Entries shown section start

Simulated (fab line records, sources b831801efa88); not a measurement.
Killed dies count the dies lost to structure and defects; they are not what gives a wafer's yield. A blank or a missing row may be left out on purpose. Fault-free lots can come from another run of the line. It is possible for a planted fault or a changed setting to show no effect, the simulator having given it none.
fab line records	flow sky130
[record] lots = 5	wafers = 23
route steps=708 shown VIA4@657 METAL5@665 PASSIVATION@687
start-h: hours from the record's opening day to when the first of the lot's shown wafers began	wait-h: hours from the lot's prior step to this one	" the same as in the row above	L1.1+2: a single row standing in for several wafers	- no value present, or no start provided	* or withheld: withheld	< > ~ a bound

Entries shown section end

Extract every entry in the listing word for word.

Simulated (fab line records, sources b831801efa88); not a measurement.
Killed dies count the dies lost to structure and defects; they are not what gives a wafer's yield. A blank or a missing row may be left out on purpose. Fault-free lots can come from another run of the line. It is possible for a planted fault or a changed setting to show no effect, the simulator having given it none.
fab line records	flow sky130
[record] lots = 5	wafers = 23
route steps=708 shown VIA4@657 METAL5@665 PASSIVATION@687
start-h: hours from the record's opening day to when the first of the lot's shown wafers began	wait-h: hours from the lot's prior step to this one	" the same as in the row above	L1.1+2: a single row standing in for several wafers	- no value present, or no start provided	* or withheld: withheld	< > ~ a bound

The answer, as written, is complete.